====================
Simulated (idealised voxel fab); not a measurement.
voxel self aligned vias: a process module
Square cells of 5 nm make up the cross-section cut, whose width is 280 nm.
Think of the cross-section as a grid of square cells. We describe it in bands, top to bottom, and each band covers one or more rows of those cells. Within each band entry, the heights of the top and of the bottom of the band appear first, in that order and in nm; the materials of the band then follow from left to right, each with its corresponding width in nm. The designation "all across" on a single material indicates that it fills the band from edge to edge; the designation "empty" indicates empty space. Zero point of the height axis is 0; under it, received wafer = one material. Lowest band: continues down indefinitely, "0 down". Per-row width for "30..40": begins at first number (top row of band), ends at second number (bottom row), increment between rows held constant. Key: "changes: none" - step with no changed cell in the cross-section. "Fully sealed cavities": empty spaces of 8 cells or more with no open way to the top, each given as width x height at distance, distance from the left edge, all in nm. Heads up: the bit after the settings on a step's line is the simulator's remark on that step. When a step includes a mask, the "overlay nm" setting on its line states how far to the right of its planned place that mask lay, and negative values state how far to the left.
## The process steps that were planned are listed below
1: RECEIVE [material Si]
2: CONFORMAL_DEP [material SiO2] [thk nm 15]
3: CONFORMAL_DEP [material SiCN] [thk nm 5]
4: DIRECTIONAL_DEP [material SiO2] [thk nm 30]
====================

Activity:
Transcribe the material exactly, stopping after the "Square cells of" line.

Reply:
Simulated (idealised voxel fab); not a measurement.
voxel self aligned vias: a process module
Square cells of 5 nm make up the cross-section cut, whose width is 280 nm.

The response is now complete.